▶ EXERCISE:
Every entry in this listing should be written out exactly.

== Segment start ==
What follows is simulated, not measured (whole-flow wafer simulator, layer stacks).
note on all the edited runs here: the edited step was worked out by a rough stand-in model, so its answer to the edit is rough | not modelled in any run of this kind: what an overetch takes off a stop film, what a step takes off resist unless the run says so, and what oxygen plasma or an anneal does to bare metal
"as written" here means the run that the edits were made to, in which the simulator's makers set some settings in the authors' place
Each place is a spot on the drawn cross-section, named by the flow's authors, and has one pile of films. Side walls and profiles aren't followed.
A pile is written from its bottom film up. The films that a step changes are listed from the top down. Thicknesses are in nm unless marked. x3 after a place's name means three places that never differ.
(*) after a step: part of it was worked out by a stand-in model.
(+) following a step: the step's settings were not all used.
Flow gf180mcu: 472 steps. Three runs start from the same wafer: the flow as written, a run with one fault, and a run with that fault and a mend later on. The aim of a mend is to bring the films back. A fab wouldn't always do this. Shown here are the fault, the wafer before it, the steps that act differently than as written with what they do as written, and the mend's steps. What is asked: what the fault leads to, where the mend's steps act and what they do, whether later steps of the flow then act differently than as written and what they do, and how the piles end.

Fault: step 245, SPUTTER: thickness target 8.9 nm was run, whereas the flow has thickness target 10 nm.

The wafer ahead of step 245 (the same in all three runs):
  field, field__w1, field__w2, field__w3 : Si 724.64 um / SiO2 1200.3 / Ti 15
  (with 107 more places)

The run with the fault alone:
== Segment end ==

▶ EXERCISE OUTPUT:
What follows is simulated, not measured (whole-flow wafer simulator, layer stacks).
note on all the edited runs here: the edited step was worked out by a rough stand-in model, so its answer to the edit is rough | not modelled in any run of this kind: what an overetch takes off a stop film, what a step takes off resist unless the run says so, and what oxygen plasma or an anneal does to bare metal
"as written" here means the run that the edits were made to, in which the simulator's makers set some settings in the authors' place
Each place is a spot on the drawn cross-section, named by the flow's authors, and has one pile of films. Side walls and profiles aren't followed.
A pile is written from its bottom film up. The films that a step changes are listed from the top down. Thicknesses are in nm unless marked. x3 after a place's name means three places that never differ.
(*) after a step: part of it was worked out by a stand-in model.
(+) following a step: the step's settings were not all used.
Flow gf180mcu: 472 steps. Three runs start from the same wafer: the flow as written, a run with one fault, and a run with that fault and a mend later on. The aim of a mend is to bring the films back. A fab wouldn't always do this. Shown here are the fault, the wafer before it, the steps that act differently than as written with what they do as written, and the mend's steps. What is asked: what the fault leads to, where the mend's steps act and what they do, whether later steps of the flow then act differently than as written and what they do, and how the piles end.

Fault: step 245, SPUTTER: thickness target 8.9 nm was run, whereas the flow has thickness target 10 nm.

The wafer ahead of step 245 (the same in all three runs):
  field, field__w1, field__w2, field__w3 : Si 724.64 um / SiO2 1200.3 / Ti 15
  (with 107 more places)

The run with the fault alone:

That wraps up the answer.